__Activity__
Your answer must be every record below, written out exactly as it appears.

__Provided records__
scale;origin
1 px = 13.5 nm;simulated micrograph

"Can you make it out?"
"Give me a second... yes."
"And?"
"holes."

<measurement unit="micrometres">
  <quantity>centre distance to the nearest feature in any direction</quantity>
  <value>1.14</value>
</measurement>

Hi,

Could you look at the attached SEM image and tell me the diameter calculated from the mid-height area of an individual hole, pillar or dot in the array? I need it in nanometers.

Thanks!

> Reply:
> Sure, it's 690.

__Solution__
scale;origin
1 px = 13.5 nm;simulated micrograph

"Can you make it out?"
"Give me a second... yes."
"And?"
"holes."

<measurement unit="micrometres">
  <quantity>centre distance to the nearest feature in any direction</quantity>
  <value>1.14</value>
</measurement>

Hi,

Could you look at the attached SEM image and tell me the diameter calculated from the mid-height area of an individual hole, pillar or dot in the array? I need it in nanometers.

Thanks!

> Reply:
> Sure, it's 690.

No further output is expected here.